▸ DATA RECORDS:
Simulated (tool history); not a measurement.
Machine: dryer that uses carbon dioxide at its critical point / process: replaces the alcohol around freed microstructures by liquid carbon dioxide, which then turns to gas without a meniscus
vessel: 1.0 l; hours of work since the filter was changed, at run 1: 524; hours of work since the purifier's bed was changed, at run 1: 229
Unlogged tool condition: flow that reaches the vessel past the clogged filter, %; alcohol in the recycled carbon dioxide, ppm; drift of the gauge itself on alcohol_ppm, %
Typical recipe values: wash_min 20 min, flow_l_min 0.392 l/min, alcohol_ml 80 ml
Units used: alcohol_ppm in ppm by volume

▸ ASSIGNMENT: Would you reproduce all of the data exactly, without a single alteration?

▸ ANSWER AREA:
Simulated (tool history); not a measurement.
Machine: dryer that uses carbon dioxide at its critical point / process: replaces the alcohol around freed microstructures by liquid carbon dioxide, which then turns to gas without a meniscus
vessel: 1.0 l; hours of work since the filter was changed, at run 1: 524; hours of work since the purifier's bed was changed, at run 1: 229
Unlogged tool condition: flow that reaches the vessel past the clogged filter, %; alcohol in the recycled carbon dioxide, ppm; drift of the gauge itself on alcohol_ppm, %
Typical recipe values: wash_min 20 min, flow_l_min 0.392 l/min, alcohol_ml 80 ml
Units used: alcohol_ppm in ppm by volume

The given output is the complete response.